From the entries below, please output exactly the lines starting at the one containing "## THE READING" and ending at the one containing "on the recipe |", both included.

Extracted material —

[Start of Attachment]

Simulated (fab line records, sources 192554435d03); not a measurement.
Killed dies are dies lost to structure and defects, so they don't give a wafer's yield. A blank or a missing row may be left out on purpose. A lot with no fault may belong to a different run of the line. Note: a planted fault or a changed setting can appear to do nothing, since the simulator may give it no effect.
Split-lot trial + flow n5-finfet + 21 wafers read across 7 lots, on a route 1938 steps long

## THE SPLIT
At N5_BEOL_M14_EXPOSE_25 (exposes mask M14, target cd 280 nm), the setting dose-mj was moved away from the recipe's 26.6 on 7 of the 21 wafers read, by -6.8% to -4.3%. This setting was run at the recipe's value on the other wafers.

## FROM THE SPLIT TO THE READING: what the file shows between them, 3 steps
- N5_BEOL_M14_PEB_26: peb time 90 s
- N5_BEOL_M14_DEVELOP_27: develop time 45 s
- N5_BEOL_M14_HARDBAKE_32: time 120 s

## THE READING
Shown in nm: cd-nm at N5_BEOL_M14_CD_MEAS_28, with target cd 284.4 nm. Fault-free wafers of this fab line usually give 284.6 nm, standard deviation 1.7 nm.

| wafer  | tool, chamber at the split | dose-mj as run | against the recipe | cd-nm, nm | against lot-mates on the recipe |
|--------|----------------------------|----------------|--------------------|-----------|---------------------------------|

[End of Attachment]

Answer area —
## THE READING
Shown in nm: cd-nm at N5_BEOL_M14_CD_MEAS_28, with target cd 284.4 nm. Fault-free wafers of this fab line usually give 284.6 nm, standard deviation 1.7 nm.

| wafer  | tool, chamber at the split | dose-mj as run | against the recipe | cd-nm, nm | against lot-mates on the recipe |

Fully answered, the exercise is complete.